════
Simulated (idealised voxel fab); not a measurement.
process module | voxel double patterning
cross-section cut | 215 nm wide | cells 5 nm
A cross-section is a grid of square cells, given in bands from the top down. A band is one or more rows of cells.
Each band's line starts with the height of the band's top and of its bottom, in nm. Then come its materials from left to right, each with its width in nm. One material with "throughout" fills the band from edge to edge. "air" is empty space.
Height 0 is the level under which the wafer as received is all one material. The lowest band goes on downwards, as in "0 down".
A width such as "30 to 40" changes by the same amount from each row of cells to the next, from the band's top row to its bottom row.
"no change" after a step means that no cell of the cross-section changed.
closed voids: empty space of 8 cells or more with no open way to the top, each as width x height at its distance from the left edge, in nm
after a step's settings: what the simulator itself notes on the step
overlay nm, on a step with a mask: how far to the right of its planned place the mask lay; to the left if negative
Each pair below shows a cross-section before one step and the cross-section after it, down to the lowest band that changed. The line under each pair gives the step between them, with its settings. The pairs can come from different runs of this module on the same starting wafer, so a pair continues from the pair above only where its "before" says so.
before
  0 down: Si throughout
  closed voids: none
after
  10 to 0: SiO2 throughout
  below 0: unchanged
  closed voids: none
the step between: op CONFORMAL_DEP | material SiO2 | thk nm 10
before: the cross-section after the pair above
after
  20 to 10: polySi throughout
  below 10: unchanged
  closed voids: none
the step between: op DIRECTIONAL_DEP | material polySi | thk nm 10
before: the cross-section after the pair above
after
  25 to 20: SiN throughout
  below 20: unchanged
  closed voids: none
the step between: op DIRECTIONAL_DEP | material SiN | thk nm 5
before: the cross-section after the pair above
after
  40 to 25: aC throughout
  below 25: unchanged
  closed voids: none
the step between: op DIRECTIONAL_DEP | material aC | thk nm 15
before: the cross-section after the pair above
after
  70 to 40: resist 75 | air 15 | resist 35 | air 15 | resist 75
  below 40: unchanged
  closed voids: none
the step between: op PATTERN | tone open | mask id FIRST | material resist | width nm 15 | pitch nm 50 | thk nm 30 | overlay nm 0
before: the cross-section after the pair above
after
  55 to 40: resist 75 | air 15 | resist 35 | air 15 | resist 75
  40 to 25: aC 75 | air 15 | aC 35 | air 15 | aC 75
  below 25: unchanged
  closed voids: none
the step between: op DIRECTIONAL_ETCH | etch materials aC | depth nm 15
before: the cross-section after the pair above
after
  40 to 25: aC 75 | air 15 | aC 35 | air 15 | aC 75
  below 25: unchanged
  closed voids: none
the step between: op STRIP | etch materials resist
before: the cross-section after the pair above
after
════

Everything from the line with "below 20: unchanged" through the line with "the step between: op DIRECTIONAL_ETCH" in the listing above must be retyped exactly, with nothing added.

--- RESPONSE ---
  below 20: unchanged
  closed voids: none
the step between: op DIRECTIONAL_DEP | material SiN | thk nm 5
before: the cross-section after the pair above
after
  40 to 25: aC throughout
  below 25: unchanged
  closed voids: none
the step between: op DIRECTIONAL_DEP | material aC | thk nm 15
before: the cross-section after the pair above
after
  70 to 40: resist 75 | air 15 | resist 35 | air 15 | resist 75
  below 40: unchanged
  closed voids: none
the step between: op PATTERN | tone open | mask id FIRST | material resist | width nm 15 | pitch nm 50 | thk nm 30 | overlay nm 0
before: the cross-section after the pair above
after
  55 to 40: resist 75 | air 15 | resist 35 | air 15 | resist 75
  40 to 25: aC 75 | air 15 | aC 35 | air 15 | aC 75
  below 25: unchanged
  closed voids: none
the step between: op DIRECTIONAL_ETCH | etch materials aC | depth nm 15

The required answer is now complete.